— Task item —
Write out exactly the first lines of the listing, ending on the line that contains "C1: hours since the last wet clean".

— Available data —
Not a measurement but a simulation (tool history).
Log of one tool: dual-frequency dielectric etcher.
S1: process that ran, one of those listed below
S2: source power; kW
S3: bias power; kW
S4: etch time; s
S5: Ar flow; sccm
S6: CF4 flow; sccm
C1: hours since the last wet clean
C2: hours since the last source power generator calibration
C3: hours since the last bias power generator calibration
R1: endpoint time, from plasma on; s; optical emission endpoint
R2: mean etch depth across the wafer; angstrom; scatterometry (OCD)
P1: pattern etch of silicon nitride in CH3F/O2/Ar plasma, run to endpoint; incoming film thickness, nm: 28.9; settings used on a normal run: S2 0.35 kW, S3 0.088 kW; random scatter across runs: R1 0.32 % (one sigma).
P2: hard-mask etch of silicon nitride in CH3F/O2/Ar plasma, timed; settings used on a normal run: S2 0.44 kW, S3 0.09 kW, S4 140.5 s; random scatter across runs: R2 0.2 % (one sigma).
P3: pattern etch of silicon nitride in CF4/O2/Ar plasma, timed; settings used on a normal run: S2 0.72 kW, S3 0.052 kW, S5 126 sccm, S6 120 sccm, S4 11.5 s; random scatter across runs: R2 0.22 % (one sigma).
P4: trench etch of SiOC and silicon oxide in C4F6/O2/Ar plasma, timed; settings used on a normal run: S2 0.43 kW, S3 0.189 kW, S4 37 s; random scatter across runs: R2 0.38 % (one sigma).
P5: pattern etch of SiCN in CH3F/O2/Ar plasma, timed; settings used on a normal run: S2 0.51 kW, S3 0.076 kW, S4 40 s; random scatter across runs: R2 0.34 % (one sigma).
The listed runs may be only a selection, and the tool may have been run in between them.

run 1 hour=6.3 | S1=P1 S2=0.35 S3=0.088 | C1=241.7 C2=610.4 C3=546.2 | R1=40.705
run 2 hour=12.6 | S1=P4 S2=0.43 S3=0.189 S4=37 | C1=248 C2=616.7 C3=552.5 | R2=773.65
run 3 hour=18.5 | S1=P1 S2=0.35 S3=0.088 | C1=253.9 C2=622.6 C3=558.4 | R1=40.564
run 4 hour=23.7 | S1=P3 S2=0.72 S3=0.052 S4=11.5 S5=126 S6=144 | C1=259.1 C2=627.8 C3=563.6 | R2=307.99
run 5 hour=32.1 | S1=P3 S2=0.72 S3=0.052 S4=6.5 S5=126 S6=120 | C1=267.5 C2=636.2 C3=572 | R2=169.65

— Written answer —
Not a measurement but a simulation (tool history).
Log of one tool: dual-frequency dielectric etcher.
S1: process that ran, one of those listed below
S2: source power; kW
S3: bias power; kW
S4: etch time; s
S5: Ar flow; sccm
S6: CF4 flow; sccm
C1: hours since the last wet clean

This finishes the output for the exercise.